■ ■ ■

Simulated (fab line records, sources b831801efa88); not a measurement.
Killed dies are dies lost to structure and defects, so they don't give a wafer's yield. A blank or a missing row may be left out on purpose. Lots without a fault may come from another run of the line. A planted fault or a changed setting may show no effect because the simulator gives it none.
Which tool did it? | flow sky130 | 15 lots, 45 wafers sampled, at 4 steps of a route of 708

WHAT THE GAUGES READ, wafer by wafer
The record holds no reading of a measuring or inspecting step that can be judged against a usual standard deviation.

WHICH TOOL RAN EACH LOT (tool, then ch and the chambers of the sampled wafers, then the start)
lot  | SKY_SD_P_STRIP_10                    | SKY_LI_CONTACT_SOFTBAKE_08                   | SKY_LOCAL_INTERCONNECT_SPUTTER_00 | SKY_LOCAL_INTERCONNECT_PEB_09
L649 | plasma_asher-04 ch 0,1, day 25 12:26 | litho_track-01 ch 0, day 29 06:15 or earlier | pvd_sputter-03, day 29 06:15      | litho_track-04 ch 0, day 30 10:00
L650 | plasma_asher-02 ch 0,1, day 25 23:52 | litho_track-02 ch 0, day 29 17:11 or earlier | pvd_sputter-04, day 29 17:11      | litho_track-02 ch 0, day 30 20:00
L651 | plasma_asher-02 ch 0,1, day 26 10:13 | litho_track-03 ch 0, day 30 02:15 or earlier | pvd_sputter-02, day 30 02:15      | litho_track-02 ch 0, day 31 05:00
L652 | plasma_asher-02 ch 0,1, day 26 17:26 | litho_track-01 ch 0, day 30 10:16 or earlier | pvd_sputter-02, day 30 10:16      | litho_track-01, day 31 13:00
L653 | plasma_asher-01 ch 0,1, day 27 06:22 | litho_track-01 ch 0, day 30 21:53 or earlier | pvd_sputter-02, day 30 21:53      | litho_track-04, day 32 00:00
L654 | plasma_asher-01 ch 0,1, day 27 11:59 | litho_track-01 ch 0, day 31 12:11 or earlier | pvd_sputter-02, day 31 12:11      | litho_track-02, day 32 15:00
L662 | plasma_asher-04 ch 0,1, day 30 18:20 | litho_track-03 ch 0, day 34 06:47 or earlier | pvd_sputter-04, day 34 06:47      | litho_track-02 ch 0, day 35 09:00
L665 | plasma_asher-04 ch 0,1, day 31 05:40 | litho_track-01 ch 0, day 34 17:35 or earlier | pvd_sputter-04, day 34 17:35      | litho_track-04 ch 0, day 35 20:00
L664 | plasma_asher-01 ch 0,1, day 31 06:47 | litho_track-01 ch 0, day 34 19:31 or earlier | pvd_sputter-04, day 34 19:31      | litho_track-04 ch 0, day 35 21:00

■ ■ ■

» Task item
Please reproduce exactly the lines above, beginning with the first and ending with the line that contains "L662 | plasma_asher-04", and include nothing outside that range.

» Exercise result
Simulated (fab line records, sources b831801efa88); not a measurement.
Killed dies are dies lost to structure and defects, so they don't give a wafer's yield. A blank or a missing row may be left out on purpose. Lots without a fault may come from another run of the line. A planted fault or a changed setting may show no effect because the simulator gives it none.
Which tool did it? | flow sky130 | 15 lots, 45 wafers sampled, at 4 steps of a route of 708

WHAT THE GAUGES READ, wafer by wafer
The record holds no reading of a measuring or inspecting step that can be judged against a usual standard deviation.

WHICH TOOL RAN EACH LOT (tool, then ch and the chambers of the sampled wafers, then the start)
lot  | SKY_SD_P_STRIP_10                    | SKY_LI_CONTACT_SOFTBAKE_08                   | SKY_LOCAL_INTERCONNECT_SPUTTER_00 | SKY_LOCAL_INTERCONNECT_PEB_09
L649 | plasma_asher-04 ch 0,1, day 25 12:26 | litho_track-01 ch 0, day 29 06:15 or earlier | pvd_sputter-03, day 29 06:15      | litho_track-04 ch 0, day 30 10:00
L650 | plasma_asher-02 ch 0,1, day 25 23:52 | litho_track-02 ch 0, day 29 17:11 or earlier | pvd_sputter-04, day 29 17:11      | litho_track-02 ch 0, day 30 20:00
L651 | plasma_asher-02 ch 0,1, day 26 10:13 | litho_track-03 ch 0, day 30 02:15 or earlier | pvd_sputter-02, day 30 02:15      | litho_track-02 ch 0, day 31 05:00
L652 | plasma_asher-02 ch 0,1, day 26 17:26 | litho_track-01 ch 0, day 30 10:16 or earlier | pvd_sputter-02, day 30 10:16      | litho_track-01, day 31 13:00
L653 | plasma_asher-01 ch 0,1, day 27 06:22 | litho_track-01 ch 0, day 30 21:53 or earlier | pvd_sputter-02, day 30 21:53      | litho_track-04, day 32 00:00
L654 | plasma_asher-01 ch 0,1, day 27 11:59 | litho_track-01 ch 0, day 31 12:11 or earlier | pvd_sputter-02, day 31 12:11      | litho_track-02, day 32 15:00
L662 | plasma_asher-04 ch 0,1, day 30 18:20 | litho_track-03 ch 0, day 34 06:47 or earlier | pvd_sputter-04, day 34 06:47      | litho_track-02 ch 0, day 35 09:00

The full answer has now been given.